***
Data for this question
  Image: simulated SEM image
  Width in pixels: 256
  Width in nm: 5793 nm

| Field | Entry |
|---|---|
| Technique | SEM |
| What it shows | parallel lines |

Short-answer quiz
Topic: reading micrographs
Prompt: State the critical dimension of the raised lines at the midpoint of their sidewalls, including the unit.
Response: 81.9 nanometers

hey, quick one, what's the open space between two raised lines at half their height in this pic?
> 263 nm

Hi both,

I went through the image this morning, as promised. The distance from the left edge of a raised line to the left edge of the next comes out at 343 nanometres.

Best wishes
***

=== REQUIRED ACTION ===
Take the lines from the first line of the records through the line holding "I went through", both included, and please reproduce them exactly with nothing added.

=== SOLUTION ===
Data for this question
  Image: simulated SEM image
  Width in pixels: 256
  Width in nm: 5793 nm

| Field | Entry |
|---|---|
| Technique | SEM |
| What it shows | parallel lines |

Short-answer quiz
Topic: reading micrographs
Prompt: State the critical dimension of the raised lines at the midpoint of their sidewalls, including the unit.
Response: 81.9 nanometers

hey, quick one, what's the open space between two raised lines at half their height in this pic?
> 263 nm

Hi both,

I went through the image this morning, as promised. The distance from the left edge of a raised line to the left edge of the next comes out at 343 nanometres.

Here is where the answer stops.